=== Begin Enclosure ===

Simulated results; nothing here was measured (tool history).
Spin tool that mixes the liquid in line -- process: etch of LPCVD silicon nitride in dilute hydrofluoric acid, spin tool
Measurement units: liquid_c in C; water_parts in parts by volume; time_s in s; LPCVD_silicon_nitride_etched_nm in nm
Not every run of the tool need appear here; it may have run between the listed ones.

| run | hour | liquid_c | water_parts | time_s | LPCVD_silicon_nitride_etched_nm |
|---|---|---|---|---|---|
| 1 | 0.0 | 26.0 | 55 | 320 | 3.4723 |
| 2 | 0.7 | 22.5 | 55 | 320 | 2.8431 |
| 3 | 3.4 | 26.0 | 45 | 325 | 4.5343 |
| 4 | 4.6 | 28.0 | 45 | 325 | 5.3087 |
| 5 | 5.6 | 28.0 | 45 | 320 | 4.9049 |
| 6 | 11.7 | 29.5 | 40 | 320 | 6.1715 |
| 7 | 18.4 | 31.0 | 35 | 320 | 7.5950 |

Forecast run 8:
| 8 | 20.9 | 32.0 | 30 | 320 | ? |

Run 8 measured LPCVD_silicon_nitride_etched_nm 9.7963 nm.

=== End Enclosure ===

- **Requirement**
Working from the data above, extract solely the lines from the one containing "320 | 4.9049 |" through the one containing "30 | 320 | ? |", exactly as they appear, both included.

- **Reply**
| 5 | 5.6 | 28.0 | 45 | 320 | 4.9049 |
| 6 | 11.7 | 29.5 | 40 | 320 | 6.1715 |
| 7 | 18.4 | 31.0 | 35 | 320 | 7.5950 |

Forecast run 8:
| 8 | 20.9 | 32.0 | 30 | 320 | ? |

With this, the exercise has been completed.